=== Material provided ===
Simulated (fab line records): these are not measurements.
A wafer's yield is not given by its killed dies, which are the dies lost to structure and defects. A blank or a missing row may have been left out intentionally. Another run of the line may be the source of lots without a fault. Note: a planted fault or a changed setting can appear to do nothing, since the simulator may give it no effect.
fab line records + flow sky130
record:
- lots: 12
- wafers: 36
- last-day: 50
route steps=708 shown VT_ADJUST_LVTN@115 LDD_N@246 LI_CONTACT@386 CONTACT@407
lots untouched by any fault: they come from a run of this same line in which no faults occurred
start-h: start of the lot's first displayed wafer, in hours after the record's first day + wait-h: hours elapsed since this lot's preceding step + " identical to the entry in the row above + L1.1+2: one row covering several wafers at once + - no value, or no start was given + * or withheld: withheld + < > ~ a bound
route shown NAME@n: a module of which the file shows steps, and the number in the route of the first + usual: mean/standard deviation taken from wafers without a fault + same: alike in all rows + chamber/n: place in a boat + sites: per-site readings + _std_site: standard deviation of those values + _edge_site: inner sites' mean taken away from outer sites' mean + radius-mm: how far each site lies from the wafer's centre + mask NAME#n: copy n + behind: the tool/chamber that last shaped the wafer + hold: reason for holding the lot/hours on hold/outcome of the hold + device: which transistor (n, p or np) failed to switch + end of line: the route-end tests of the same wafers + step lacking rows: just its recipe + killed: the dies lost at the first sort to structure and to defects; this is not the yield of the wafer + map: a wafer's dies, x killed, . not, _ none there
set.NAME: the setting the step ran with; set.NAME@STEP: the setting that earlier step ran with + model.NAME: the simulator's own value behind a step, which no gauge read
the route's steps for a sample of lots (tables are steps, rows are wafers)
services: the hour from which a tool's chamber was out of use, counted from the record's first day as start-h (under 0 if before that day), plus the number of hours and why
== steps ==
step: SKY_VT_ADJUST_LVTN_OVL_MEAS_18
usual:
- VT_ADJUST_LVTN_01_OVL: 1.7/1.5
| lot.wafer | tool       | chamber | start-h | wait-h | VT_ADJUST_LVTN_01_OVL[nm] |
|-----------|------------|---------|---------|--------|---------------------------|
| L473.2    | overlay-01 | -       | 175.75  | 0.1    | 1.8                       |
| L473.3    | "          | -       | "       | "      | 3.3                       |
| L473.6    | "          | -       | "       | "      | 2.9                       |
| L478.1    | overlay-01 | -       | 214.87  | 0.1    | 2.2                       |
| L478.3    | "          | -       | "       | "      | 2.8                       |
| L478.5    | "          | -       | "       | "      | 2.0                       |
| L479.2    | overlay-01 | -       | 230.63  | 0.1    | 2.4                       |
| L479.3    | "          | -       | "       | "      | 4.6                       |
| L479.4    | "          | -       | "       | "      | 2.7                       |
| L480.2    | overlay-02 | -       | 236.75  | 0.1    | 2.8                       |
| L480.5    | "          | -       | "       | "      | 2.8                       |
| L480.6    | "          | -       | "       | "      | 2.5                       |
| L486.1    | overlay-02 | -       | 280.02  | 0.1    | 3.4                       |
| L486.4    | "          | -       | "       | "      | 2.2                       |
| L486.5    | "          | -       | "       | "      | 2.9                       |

=== Assigned task ===
Your answer should consist of the lines from the line with "A wafer's yield" to the line with "route shown NAME@n: a" above, repeated exactly, both ends included.

=== Reply ===
A wafer's yield is not given by its killed dies, which are the dies lost to structure and defects. A blank or a missing row may have been left out intentionally. Another run of the line may be the source of lots without a fault. Note: a planted fault or a changed setting can appear to do nothing, since the simulator may give it no effect.
fab line records + flow sky130
record:
- lots: 12
- wafers: 36
- last-day: 50
route steps=708 shown VT_ADJUST_LVTN@115 LDD_N@246 LI_CONTACT@386 CONTACT@407
lots untouched by any fault: they come from a run of this same line in which no faults occurred
start-h: start of the lot's first displayed wafer, in hours after the record's first day + wait-h: hours elapsed since this lot's preceding step + " identical to the entry in the row above + L1.1+2: one row covering several wafers at once + - no value, or no start was given + * or withheld: withheld + < > ~ a bound
route shown NAME@n: a module of which the file shows steps, and the number in the route of the first + usual: mean/standard deviation taken from wafers without a fault + same: alike in all rows + chamber/n: place in a boat + sites: per-site readings + _std_site: standard deviation of those values + _edge_site: inner sites' mean taken away from outer sites' mean + radius-mm: how far each site lies from the wafer's centre + mask NAME#n: copy n + behind: the tool/chamber that last shaped the wafer + hold: reason for holding the lot/hours on hold/outcome of the hold + device: which transistor (n, p or np) failed to switch + end of line: the route-end tests of the same wafers + step lacking rows: just its recipe + killed: the dies lost at the first sort to structure and to defects; this is not the yield of the wafer + map: a wafer's dies, x killed, . not, _ none there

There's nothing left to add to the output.